- Action item -
The required output is the complete data, repeated without alteration.

- Provided material -
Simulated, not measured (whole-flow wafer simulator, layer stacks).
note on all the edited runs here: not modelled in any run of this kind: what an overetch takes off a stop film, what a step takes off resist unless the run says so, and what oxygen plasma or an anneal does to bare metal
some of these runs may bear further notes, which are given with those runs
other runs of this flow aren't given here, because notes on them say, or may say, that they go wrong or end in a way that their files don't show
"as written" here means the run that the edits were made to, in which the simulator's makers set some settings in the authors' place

- Result -
Simulated, not measured (whole-flow wafer simulator, layer stacks).
note on all the edited runs here: not modelled in any run of this kind: what an overetch takes off a stop film, what a step takes off resist unless the run says so, and what oxygen plasma or an anneal does to bare metal
some of these runs may bear further notes, which are given with those runs
other runs of this flow aren't given here, because notes on them say, or may say, that they go wrong or end in a way that their files don't show
"as written" here means the run that the edits were made to, in which the simulator's makers set some settings in the authors' place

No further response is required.